> [Information]:
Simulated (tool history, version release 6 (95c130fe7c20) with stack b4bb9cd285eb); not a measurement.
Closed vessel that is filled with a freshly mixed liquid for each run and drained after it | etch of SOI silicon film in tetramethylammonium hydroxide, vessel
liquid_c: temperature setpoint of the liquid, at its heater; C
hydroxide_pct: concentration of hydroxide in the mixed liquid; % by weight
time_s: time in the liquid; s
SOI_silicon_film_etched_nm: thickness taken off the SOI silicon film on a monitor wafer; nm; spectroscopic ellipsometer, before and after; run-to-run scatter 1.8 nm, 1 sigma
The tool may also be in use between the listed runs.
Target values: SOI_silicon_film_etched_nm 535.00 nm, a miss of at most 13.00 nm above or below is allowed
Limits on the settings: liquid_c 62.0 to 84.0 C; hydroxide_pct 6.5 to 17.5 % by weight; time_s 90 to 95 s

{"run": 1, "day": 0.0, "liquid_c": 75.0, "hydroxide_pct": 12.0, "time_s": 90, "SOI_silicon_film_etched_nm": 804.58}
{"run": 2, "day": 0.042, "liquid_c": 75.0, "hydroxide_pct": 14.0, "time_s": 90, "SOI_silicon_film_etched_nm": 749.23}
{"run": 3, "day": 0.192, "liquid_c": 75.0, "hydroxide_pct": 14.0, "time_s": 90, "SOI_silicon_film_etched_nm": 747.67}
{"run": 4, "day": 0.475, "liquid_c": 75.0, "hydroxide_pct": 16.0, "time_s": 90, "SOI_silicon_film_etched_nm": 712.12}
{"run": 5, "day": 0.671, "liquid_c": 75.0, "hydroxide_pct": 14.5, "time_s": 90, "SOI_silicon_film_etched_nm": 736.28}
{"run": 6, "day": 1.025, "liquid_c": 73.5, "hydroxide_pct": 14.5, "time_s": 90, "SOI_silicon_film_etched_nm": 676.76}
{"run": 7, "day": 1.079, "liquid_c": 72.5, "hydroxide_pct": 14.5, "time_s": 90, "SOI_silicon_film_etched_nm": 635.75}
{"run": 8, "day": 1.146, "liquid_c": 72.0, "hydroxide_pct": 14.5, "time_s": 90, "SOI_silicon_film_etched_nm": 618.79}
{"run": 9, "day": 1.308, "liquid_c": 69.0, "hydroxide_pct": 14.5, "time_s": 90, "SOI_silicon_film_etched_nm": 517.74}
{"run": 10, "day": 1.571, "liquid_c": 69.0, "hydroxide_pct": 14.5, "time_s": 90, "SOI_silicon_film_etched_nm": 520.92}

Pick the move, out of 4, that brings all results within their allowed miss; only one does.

> [Brief]: Set down only the lines above that fall between the line holding "Closed vessel that" and the line holding "time_s: time in the liquid; s", inclusive, keeping each exact.

> [Written answer]:
Closed vessel that is filled with a freshly mixed liquid for each run and drained after it | etch of SOI silicon film in tetramethylammonium hydroxide, vessel
liquid_c: temperature setpoint of the liquid, at its heater; C
hydroxide_pct: concentration of hydroxide in the mixed liquid; % by weight
time_s: time in the liquid; s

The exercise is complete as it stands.